——
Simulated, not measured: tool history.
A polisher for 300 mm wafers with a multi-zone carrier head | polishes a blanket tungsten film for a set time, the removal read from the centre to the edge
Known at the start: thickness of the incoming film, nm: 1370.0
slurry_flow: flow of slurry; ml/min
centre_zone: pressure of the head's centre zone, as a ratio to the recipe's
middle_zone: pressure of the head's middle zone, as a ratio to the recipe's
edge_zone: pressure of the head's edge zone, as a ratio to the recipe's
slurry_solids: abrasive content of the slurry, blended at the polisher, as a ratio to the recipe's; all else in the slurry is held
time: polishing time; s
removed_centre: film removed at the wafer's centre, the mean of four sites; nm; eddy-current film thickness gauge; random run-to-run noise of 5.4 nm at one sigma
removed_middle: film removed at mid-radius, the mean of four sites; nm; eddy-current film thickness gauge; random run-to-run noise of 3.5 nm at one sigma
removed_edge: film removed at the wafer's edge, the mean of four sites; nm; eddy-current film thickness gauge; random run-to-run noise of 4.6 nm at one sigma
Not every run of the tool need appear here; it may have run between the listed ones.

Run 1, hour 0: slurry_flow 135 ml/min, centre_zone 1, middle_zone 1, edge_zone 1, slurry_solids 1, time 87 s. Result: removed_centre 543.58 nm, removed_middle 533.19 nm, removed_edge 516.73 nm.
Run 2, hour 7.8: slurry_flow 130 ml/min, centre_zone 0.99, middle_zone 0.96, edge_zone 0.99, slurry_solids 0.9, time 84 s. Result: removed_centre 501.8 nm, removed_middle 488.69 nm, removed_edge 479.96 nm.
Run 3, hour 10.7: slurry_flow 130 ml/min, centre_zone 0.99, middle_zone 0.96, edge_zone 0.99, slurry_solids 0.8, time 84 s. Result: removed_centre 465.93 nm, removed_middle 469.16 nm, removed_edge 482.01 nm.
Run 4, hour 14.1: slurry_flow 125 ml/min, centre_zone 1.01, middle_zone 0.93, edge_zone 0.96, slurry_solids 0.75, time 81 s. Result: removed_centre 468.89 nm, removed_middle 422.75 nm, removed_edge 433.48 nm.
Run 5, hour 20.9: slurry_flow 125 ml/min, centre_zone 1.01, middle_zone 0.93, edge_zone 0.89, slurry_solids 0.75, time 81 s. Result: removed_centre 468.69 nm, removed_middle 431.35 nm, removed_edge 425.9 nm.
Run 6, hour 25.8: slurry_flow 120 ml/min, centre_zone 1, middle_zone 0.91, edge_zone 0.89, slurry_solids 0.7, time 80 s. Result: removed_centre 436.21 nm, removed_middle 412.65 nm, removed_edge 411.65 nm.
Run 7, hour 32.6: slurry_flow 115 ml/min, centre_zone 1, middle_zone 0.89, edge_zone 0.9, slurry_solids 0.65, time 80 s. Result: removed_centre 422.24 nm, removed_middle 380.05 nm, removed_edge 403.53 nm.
——

Work item:
Beginning with the line containing "middle_zone: pressure of" and ending with the line containing "removed_edge: film removed", extract those lines exactly from the listing above, and only those.

Exercise result:
middle_zone: pressure of the head's middle zone, as a ratio to the recipe's
edge_zone: pressure of the head's edge zone, as a ratio to the recipe's
slurry_solids: abrasive content of the slurry, blended at the polisher, as a ratio to the recipe's; all else in the slurry is held
time: polishing time; s
removed_centre: film removed at the wafer's centre, the mean of four sites; nm; eddy-current film thickness gauge; random run-to-run noise of 5.4 nm at one sigma
removed_middle: film removed at mid-radius, the mean of four sites; nm; eddy-current film thickness gauge; random run-to-run noise of 3.5 nm at one sigma
removed_edge: film removed at the wafer's edge, the mean of four sites; nm; eddy-current film thickness gauge; random run-to-run noise of 4.6 nm at one sigma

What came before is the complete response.